Brief
Using the data below, output the first line and every line after it up to and including the line containing "startH: start of", exactly as written and with nothing added.

Data for review
◆ ◆ ◆ ◆ ◆

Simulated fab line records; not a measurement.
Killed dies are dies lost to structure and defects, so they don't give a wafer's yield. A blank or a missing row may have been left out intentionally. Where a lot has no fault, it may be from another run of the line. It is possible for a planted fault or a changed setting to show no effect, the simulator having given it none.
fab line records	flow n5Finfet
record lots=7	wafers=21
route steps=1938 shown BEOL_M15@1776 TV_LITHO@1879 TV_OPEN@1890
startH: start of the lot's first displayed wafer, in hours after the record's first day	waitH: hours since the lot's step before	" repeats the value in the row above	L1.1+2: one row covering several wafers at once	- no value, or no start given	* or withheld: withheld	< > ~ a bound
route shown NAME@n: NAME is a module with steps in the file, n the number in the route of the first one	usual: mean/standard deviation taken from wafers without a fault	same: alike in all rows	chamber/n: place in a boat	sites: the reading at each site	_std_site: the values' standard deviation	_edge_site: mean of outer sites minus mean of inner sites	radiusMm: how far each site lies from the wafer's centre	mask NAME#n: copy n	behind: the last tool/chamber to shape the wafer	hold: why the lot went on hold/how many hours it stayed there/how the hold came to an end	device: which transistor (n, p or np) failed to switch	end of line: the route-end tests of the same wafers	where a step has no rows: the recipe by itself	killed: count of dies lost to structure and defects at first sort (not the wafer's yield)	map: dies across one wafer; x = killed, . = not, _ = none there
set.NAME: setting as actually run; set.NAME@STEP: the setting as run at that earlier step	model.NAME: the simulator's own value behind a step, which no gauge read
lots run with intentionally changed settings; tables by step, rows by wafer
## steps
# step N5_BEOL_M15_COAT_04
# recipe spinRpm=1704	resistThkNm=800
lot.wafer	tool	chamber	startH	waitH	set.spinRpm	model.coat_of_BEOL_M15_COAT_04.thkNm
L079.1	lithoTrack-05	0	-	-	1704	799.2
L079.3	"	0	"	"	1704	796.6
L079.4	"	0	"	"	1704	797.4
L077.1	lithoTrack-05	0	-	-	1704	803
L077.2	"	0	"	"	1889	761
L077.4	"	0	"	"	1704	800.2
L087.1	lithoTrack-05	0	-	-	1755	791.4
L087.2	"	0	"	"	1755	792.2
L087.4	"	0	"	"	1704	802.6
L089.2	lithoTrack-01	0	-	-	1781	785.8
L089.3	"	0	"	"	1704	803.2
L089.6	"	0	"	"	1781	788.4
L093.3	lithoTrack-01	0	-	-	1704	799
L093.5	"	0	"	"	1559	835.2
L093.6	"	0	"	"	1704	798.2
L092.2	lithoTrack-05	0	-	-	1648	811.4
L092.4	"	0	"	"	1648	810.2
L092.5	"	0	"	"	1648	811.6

◆ ◆ ◆ ◆ ◆

Your response
Simulated fab line records; not a measurement.
Killed dies are dies lost to structure and defects, so they don't give a wafer's yield. A blank or a missing row may have been left out intentionally. Where a lot has no fault, it may be from another run of the line. It is possible for a planted fault or a changed setting to show no effect, the simulator having given it none.
fab line records	flow n5Finfet
record lots=7	wafers=21
route steps=1938 shown BEOL_M15@1776 TV_LITHO@1879 TV_OPEN@1890
startH: start of the lot's first displayed wafer, in hours after the record's first day	waitH: hours since the lot's step before	" repeats the value in the row above	L1.1+2: one row covering several wafers at once	- no value, or no start given	* or withheld: withheld	< > ~ a bound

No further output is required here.